DATASET EXCERPTS:
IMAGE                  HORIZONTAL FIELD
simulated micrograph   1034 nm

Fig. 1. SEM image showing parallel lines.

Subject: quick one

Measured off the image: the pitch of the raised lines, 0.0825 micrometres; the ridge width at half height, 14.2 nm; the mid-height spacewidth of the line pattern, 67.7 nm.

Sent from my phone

ASSIGNMENT: Return only the lines between the one holding "Fig. 1. SEM image showing parallel lines." and the one holding "Measured off the", inclusive, exactly as they appear above.

WRITTEN REPLY:
Fig. 1. SEM image showing parallel lines.

Subject: quick one

Measured off the image: the pitch of the raised lines, 0.0825 micrometres; the ridge width at half height, 14.2 nm; the mid-height spacewidth of the line pattern, 67.7 nm.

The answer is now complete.